§ **Extracted records**:
::::::::::

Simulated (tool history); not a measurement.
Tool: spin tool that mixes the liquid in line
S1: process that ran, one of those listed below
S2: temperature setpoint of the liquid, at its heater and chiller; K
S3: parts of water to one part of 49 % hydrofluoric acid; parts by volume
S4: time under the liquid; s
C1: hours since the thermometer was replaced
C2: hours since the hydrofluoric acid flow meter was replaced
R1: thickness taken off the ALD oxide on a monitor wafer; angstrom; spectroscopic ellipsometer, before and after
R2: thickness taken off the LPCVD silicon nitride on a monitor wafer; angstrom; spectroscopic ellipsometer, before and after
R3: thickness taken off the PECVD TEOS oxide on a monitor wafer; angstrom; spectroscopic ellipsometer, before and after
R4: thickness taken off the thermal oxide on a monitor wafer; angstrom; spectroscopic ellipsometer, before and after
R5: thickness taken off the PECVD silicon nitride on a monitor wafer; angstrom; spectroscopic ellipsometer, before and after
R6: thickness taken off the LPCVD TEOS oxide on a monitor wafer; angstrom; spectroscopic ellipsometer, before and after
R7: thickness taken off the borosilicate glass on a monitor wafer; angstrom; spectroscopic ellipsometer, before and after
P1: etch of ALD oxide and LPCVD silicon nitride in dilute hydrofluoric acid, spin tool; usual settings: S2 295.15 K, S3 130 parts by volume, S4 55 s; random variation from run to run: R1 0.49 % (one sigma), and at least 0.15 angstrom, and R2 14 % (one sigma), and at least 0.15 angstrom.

::::::::::

From the records above, repeat exactly the lines from the one with "R5: thickness taken" through the one with "R6: thickness taken", both included.

§ **Result**:
R5: thickness taken off the PECVD silicon nitride on a monitor wafer; angstrom; spectroscopic ellipsometer, before and after
R6: thickness taken off the LPCVD TEOS oxide on a monitor wafer; angstrom; spectroscopic ellipsometer, before and after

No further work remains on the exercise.